→ **Source data**:
········
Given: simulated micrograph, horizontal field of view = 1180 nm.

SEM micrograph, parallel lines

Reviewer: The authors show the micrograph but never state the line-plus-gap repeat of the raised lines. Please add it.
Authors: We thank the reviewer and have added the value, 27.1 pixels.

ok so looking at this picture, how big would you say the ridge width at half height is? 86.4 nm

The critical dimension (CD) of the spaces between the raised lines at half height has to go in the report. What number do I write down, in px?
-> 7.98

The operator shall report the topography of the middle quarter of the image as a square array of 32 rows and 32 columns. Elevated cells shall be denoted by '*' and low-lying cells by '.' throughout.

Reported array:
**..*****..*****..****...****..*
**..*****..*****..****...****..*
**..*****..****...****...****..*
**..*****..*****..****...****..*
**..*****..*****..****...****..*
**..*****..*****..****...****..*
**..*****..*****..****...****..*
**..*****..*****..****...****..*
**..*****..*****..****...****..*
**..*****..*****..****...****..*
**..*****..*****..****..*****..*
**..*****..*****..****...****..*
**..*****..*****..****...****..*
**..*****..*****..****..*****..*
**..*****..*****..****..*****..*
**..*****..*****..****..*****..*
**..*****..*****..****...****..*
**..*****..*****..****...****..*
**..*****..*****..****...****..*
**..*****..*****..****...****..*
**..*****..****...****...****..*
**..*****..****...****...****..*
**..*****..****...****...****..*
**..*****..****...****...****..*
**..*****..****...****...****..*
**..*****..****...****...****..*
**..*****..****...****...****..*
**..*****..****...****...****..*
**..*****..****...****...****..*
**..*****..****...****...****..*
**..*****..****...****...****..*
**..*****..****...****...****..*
········

→ **Work item**:
Copy out the listing above, line by line and exactly, from its first line to the line holding "Reviewer: The authors", inclusive.

→ **Reply**:
Given: simulated micrograph, horizontal field of view = 1180 nm.

SEM micrograph, parallel lines

Reviewer: The authors show the micrograph but never state the line-plus-gap repeat of the raised lines. Please add it.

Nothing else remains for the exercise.